REQUIREMENT:
Return the full set of entries exactly. Omit none.

*** Block opens ***

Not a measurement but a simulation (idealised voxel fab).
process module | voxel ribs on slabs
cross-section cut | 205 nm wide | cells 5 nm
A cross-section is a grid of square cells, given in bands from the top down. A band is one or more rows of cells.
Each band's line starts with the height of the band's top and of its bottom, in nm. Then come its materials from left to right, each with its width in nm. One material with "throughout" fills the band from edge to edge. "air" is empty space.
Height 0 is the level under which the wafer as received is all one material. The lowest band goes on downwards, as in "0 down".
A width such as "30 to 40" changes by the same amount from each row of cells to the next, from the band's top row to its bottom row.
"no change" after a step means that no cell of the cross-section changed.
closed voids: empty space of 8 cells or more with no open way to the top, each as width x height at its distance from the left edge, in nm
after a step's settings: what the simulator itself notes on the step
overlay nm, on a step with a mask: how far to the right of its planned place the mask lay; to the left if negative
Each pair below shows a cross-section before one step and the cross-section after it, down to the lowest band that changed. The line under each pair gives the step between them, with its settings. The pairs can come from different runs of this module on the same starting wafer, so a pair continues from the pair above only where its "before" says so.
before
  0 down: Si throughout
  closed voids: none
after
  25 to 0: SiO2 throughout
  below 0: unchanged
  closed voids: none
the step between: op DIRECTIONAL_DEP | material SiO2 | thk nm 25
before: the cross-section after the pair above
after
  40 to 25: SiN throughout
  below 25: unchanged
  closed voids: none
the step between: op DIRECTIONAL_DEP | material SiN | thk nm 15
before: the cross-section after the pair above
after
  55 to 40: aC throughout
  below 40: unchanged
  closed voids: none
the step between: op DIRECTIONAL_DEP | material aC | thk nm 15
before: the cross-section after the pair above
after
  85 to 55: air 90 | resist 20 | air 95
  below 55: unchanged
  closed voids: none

*** Block closes ***

EXERCISE SOLUTION:
Not a measurement but a simulation (idealised voxel fab).
process module | voxel ribs on slabs
cross-section cut | 205 nm wide | cells 5 nm
A cross-section is a grid of square cells, given in bands from the top down. A band is one or more rows of cells.
Each band's line starts with the height of the band's top and of its bottom, in nm. Then come its materials from left to right, each with its width in nm. One material with "throughout" fills the band from edge to edge. "air" is empty space.
Height 0 is the level under which the wafer as received is all one material. The lowest band goes on downwards, as in "0 down".
A width such as "30 to 40" changes by the same amount from each row of cells to the next, from the band's top row to its bottom row.
"no change" after a step means that no cell of the cross-section changed.
closed voids: empty space of 8 cells or more with no open way to the top, each as width x height at its distance from the left edge, in nm
after a step's settings: what the simulator itself notes on the step
overlay nm, on a step with a mask: how far to the right of its planned place the mask lay; to the left if negative
Each pair below shows a cross-section before one step and the cross-section after it, down to the lowest band that changed. The line under each pair gives the step between them, with its settings. The pairs can come from different runs of this module on the same starting wafer, so a pair continues from the pair above only where its "before" says so.
before
  0 down: Si throughout
  closed voids: none
after
  25 to 0: SiO2 throughout
  below 0: unchanged
  closed voids: none
the step between: op DIRECTIONAL_DEP | material SiO2 | thk nm 25
before: the cross-section after the pair above
after
  40 to 25: SiN throughout
  below 25: unchanged
  closed voids: none
the step between: op DIRECTIONAL_DEP | material SiN | thk nm 15
before: the cross-section after the pair above
after
  55 to 40: aC throughout
  below 40: unchanged
  closed voids: none
the step between: op DIRECTIONAL_DEP | material aC | thk nm 15
before: the cross-section after the pair above
after
  85 to 55: air 90 | resist 20 | air 95
  below 55: unchanged
  closed voids: none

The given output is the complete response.